## [SUPPLIED INFORMATION]
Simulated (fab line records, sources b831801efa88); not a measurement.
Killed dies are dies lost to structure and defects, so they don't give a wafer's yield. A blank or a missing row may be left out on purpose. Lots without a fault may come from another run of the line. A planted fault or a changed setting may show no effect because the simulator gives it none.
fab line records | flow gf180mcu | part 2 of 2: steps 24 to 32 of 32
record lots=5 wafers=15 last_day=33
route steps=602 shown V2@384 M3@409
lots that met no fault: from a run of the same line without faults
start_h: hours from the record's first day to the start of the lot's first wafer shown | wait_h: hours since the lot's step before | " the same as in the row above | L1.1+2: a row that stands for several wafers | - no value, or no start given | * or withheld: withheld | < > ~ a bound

## [BRIEF]
Using the records above, restate word for word the lines from the one with "route steps=602 shown V2@384 M3@409" through the one with "lots that met", both included.

## [RESPONSE AREA]
route steps=602 shown V2@384 M3@409
lots that met no fault: from a run of the same line without faults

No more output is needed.